━━ Listed entries ━━
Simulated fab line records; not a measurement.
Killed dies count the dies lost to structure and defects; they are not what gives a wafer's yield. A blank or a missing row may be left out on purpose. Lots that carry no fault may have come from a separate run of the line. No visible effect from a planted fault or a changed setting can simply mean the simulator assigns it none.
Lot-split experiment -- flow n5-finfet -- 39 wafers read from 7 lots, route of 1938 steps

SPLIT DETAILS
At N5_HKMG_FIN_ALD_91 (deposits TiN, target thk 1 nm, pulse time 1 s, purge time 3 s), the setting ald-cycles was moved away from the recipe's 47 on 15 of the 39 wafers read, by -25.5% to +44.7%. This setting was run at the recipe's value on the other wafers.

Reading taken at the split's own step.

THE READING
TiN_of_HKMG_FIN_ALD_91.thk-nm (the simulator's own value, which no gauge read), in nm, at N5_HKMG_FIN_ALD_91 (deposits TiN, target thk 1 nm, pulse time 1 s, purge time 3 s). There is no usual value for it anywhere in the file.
━━━

* Task item *
Start with the first line. Please copy exactly each line of the listing through the one with "Killed dies count", including it.

* Answer area *
Simulated fab line records; not a measurement.
Killed dies count the dies lost to structure and defects; they are not what gives a wafer's yield. A blank or a missing row may be left out on purpose. Lots that carry no fault may have come from a separate run of the line. No visible effect from a planted fault or a changed setting can simply mean the simulator assigns it none.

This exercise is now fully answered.